## [TASK ITEM]
Type again, exactly, the lines below from the start through the line that includes "Killed dies are".

--- START ---
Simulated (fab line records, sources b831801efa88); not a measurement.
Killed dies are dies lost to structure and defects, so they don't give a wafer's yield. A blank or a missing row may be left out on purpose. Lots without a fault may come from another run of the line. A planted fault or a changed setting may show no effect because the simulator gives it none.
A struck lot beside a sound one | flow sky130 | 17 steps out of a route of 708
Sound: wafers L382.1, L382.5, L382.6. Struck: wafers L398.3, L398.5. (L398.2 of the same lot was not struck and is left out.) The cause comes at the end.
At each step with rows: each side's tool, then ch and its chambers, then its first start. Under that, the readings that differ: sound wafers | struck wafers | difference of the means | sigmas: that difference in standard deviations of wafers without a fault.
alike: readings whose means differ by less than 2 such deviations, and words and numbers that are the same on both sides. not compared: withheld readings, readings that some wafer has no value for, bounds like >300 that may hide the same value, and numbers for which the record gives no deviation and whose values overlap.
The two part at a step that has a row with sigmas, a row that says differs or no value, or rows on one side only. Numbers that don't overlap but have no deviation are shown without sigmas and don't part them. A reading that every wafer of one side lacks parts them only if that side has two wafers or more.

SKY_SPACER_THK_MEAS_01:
--- END ---

## [EXERCISE ANSWER]
Simulated (fab line records, sources b831801efa88); not a measurement.
Killed dies are dies lost to structure and defects, so they don't give a wafer's yield. A blank or a missing row may be left out on purpose. Lots without a fault may come from another run of the line. A planted fault or a changed setting may show no effect because the simulator gives it none.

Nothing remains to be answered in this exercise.